* Work item *
Give back the listing word for word, from top to bottom.

* Records supplied *
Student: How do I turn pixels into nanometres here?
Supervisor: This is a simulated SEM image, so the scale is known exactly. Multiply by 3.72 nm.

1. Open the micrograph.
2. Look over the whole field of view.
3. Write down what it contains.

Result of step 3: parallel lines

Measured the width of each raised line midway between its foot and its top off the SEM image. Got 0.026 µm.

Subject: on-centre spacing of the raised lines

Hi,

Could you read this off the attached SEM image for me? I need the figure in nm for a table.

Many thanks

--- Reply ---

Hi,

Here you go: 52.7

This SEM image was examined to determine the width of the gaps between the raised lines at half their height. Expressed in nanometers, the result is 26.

* Task output *
Student: How do I turn pixels into nanometres here?
Supervisor: This is a simulated SEM image, so the scale is known exactly. Multiply by 3.72 nm.

1. Open the micrograph.
2. Look over the whole field of view.
3. Write down what it contains.

Result of step 3: parallel lines

Measured the width of each raised line midway between its foot and its top off the SEM image. Got 0.026 µm.

Subject: on-centre spacing of the raised lines

Hi,

Could you read this off the attached SEM image for me? I need the figure in nm for a table.

Many thanks

--- Reply ---

Hi,

Here you go: 52.7

This SEM image was examined to determine the width of the gaps between the raised lines at half their height. Expressed in nanometers, the result is 26.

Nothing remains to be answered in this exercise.